§ **WORK ITEM**
Print each line of the material again, keeping everything exact.

§ **SUPPLIED MATERIAL**
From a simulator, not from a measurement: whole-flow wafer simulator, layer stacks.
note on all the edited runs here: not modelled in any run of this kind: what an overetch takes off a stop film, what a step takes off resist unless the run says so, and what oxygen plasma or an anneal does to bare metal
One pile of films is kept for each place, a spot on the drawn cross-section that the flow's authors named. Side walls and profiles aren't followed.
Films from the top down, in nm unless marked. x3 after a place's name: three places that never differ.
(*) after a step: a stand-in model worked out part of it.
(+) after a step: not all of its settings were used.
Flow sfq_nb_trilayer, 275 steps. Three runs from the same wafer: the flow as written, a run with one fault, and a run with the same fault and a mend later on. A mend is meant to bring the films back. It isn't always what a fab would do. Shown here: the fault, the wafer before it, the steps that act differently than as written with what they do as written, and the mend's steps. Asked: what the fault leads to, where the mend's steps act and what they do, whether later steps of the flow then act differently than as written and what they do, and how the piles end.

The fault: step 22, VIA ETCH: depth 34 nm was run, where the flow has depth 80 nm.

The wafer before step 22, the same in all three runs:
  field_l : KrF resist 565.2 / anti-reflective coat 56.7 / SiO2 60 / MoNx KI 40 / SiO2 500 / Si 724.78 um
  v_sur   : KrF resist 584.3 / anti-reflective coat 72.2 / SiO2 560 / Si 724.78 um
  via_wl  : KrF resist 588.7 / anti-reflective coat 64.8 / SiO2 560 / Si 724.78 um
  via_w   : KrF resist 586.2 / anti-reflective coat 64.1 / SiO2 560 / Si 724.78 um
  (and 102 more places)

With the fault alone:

§ **WRITTEN ANSWER**
From a simulator, not from a measurement: whole-flow wafer simulator, layer stacks.
note on all the edited runs here: not modelled in any run of this kind: what an overetch takes off a stop film, what a step takes off resist unless the run says so, and what oxygen plasma or an anneal does to bare metal
One pile of films is kept for each place, a spot on the drawn cross-section that the flow's authors named. Side walls and profiles aren't followed.
Films from the top down, in nm unless marked. x3 after a place's name: three places that never differ.
(*) after a step: a stand-in model worked out part of it.
(+) after a step: not all of its settings were used.
Flow sfq_nb_trilayer, 275 steps. Three runs from the same wafer: the flow as written, a run with one fault, and a run with the same fault and a mend later on. A mend is meant to bring the films back. It isn't always what a fab would do. Shown here: the fault, the wafer before it, the steps that act differently than as written with what they do as written, and the mend's steps. Asked: what the fault leads to, where the mend's steps act and what they do, whether later steps of the flow then act differently than as written and what they do, and how the piles end.

The fault: step 22, VIA ETCH: depth 34 nm was run, where the flow has depth 80 nm.

The wafer before step 22, the same in all three runs:
  field_l : KrF resist 565.2 / anti-reflective coat 56.7 / SiO2 60 / MoNx KI 40 / SiO2 500 / Si 724.78 um
  v_sur   : KrF resist 584.3 / anti-reflective coat 72.2 / SiO2 560 / Si 724.78 um
  via_wl  : KrF resist 588.7 / anti-reflective coat 64.8 / SiO2 560 / Si 724.78 um
  via_w   : KrF resist 586.2 / anti-reflective coat 64.1 / SiO2 560 / Si 724.78 um
  (and 102 more places)

With the fault alone:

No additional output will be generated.